Assignment: Within the records below is a range that opens at the line with "pellet_temperature_c: temperature to" and closes at the line with "Run 7, hour". Return that range word for word, both ends included, and only that range.

Dataset content:
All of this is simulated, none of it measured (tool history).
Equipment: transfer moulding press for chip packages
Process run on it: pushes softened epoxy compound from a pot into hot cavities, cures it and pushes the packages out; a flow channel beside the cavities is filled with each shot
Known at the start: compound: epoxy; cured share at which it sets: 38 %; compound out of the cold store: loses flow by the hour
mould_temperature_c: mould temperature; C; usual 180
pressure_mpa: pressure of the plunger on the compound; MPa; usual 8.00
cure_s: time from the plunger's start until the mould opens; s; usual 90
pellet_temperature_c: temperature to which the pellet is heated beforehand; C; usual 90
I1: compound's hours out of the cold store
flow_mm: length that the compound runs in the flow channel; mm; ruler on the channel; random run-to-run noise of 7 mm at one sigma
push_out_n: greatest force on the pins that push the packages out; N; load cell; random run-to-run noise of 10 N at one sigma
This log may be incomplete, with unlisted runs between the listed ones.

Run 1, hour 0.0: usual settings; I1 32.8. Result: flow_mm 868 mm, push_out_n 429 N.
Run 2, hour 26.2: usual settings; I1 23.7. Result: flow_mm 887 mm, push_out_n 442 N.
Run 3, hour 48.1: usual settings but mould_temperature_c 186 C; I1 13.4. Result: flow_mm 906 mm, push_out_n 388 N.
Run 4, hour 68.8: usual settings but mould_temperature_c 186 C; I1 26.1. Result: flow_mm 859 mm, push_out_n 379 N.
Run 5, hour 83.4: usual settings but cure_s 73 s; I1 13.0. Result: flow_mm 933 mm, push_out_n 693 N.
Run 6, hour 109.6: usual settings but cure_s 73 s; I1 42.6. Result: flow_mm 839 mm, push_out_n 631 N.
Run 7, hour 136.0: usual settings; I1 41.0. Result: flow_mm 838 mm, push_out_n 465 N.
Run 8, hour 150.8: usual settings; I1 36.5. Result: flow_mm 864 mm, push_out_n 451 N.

Response box:
pellet_temperature_c: temperature to which the pellet is heated beforehand; C; usual 90
I1: compound's hours out of the cold store
flow_mm: length that the compound runs in the flow channel; mm; ruler on the channel; random run-to-run noise of 7 mm at one sigma
push_out_n: greatest force on the pins that push the packages out; N; load cell; random run-to-run noise of 10 N at one sigma
This log may be incomplete, with unlisted runs between the listed ones.

Run 1, hour 0.0: usual settings; I1 32.8. Result: flow_mm 868 mm, push_out_n 429 N.
Run 2, hour 26.2: usual settings; I1 23.7. Result: flow_mm 887 mm, push_out_n 442 N.
Run 3, hour 48.1: usual settings but mould_temperature_c 186 C; I1 13.4. Result: flow_mm 906 mm, push_out_n 388 N.
Run 4, hour 68.8: usual settings but mould_temperature_c 186 C; I1 26.1. Result: flow_mm 859 mm, push_out_n 379 N.
Run 5, hour 83.4: usual settings but cure_s 73 s; I1 13.0. Result: flow_mm 933 mm, push_out_n 693 N.
Run 6, hour 109.6: usual settings but cure_s 73 s; I1 42.6. Result: flow_mm 839 mm, push_out_n 631 N.
Run 7, hour 136.0: usual settings; I1 41.0. Result: flow_mm 838 mm, push_out_n 465 N.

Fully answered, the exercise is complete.